Work task:
Wherever the line with "C2: hours of" sits in the listing below, transcribe from it up to and including the line with "vapour lost through the trap's worn valve, %: 8.4", exactly, and leave the remaining lines out.

Entries provided:
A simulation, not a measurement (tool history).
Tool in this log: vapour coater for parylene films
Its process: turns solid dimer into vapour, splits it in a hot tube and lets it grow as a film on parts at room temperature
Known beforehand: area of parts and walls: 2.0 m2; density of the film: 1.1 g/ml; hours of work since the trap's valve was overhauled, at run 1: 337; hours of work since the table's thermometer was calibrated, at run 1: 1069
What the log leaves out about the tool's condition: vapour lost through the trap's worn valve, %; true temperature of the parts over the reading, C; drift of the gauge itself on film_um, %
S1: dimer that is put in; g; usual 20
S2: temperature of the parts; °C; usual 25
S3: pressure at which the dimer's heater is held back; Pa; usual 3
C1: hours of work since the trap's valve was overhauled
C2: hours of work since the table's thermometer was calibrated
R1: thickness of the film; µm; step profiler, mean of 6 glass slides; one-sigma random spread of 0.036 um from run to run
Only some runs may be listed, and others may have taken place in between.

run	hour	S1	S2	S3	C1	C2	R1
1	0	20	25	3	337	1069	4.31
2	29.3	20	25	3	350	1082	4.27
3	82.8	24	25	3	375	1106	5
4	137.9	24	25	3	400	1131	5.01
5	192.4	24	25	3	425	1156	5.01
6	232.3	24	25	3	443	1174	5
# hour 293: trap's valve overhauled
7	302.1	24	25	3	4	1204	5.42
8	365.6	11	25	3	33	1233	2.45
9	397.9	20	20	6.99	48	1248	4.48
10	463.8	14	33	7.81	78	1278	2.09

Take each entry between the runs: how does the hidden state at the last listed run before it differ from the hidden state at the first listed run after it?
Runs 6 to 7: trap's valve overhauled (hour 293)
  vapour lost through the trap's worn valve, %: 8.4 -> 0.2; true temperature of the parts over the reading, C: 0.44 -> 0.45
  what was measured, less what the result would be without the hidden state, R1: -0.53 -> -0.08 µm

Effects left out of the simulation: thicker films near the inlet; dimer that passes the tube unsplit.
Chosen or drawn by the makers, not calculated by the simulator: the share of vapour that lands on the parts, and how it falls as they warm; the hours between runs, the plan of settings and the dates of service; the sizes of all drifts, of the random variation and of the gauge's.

Task solution:
C2: hours of work since the table's thermometer was calibrated
R1: thickness of the film; µm; step profiler, mean of 6 glass slides; one-sigma random spread of 0.036 um from run to run
Only some runs may be listed, and others may have taken place in between.

run	hour	S1	S2	S3	C1	C2	R1
1	0	20	25	3	337	1069	4.31
2	29.3	20	25	3	350	1082	4.27
3	82.8	24	25	3	375	1106	5
4	137.9	24	25	3	400	1131	5.01
5	192.4	24	25	3	425	1156	5.01
6	232.3	24	25	3	443	1174	5
# hour 293: trap's valve overhauled
7	302.1	24	25	3	4	1204	5.42
8	365.6	11	25	3	33	1233	2.45
9	397.9	20	20	6.99	48	1248	4.48
10	463.8	14	33	7.81	78	1278	2.09

Take each entry between the runs: how does the hidden state at the last listed run before it differ from the hidden state at the first listed run after it?
Runs 6 to 7: trap's valve overhauled (hour 293)
  vapour lost through the trap's worn valve, %: 8.4 -> 0.2; true temperature of the parts over the reading, C: 0.44 -> 0.45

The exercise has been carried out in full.